### Brief
All entries must be transcribed without a single difference.

(Recorded information)

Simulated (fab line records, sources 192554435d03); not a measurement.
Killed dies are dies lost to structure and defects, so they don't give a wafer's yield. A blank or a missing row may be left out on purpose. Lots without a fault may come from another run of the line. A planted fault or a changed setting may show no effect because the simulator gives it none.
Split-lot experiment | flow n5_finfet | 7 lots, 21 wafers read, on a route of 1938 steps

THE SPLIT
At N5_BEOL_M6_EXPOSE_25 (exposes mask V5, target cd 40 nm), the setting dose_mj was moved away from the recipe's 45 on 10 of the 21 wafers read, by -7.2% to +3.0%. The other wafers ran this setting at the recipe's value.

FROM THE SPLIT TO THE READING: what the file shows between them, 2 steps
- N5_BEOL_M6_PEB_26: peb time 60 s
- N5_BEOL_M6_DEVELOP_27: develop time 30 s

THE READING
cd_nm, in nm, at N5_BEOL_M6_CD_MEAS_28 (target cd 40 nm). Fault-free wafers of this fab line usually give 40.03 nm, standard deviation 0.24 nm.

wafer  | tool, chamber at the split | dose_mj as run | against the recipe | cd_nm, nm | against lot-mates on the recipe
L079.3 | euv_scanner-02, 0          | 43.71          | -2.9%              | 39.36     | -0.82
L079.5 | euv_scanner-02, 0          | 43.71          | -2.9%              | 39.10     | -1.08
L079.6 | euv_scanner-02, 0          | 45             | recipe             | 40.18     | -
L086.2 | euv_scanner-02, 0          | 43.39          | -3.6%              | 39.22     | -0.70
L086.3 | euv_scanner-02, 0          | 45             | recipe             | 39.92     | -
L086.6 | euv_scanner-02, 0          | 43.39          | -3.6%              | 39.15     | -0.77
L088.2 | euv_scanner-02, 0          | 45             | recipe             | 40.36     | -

(End Recorded information)

### Exercise result
Simulated (fab line records, sources 192554435d03); not a measurement.
Killed dies are dies lost to structure and defects, so they don't give a wafer's yield. A blank or a missing row may be left out on purpose. Lots without a fault may come from another run of the line. A planted fault or a changed setting may show no effect because the simulator gives it none.
Split-lot experiment | flow n5_finfet | 7 lots, 21 wafers read, on a route of 1938 steps

THE SPLIT
At N5_BEOL_M6_EXPOSE_25 (exposes mask V5, target cd 40 nm), the setting dose_mj was moved away from the recipe's 45 on 10 of the 21 wafers read, by -7.2% to +3.0%. The other wafers ran this setting at the recipe's value.

FROM THE SPLIT TO THE READING: what the file shows between them, 2 steps
- N5_BEOL_M6_PEB_26: peb time 60 s
- N5_BEOL_M6_DEVELOP_27: develop time 30 s

THE READING
cd_nm, in nm, at N5_BEOL_M6_CD_MEAS_28 (target cd 40 nm). Fault-free wafers of this fab line usually give 40.03 nm, standard deviation 0.24 nm.

wafer  | tool, chamber at the split | dose_mj as run | against the recipe | cd_nm, nm | against lot-mates on the recipe
L079.3 | euv_scanner-02, 0          | 43.71          | -2.9%              | 39.36     | -0.82
L079.5 | euv_scanner-02, 0          | 43.71          | -2.9%              | 39.10     | -1.08
L079.6 | euv_scanner-02, 0          | 45             | recipe             | 40.18     | -
L086.2 | euv_scanner-02, 0          | 43.39          | -3.6%              | 39.22     | -0.70
L086.3 | euv_scanner-02, 0          | 45             | recipe             | 39.92     | -
L086.6 | euv_scanner-02, 0          | 43.39          | -3.6%              | 39.15     | -0.77
L088.2 | euv_scanner-02, 0          | 45             | recipe             | 40.36     | -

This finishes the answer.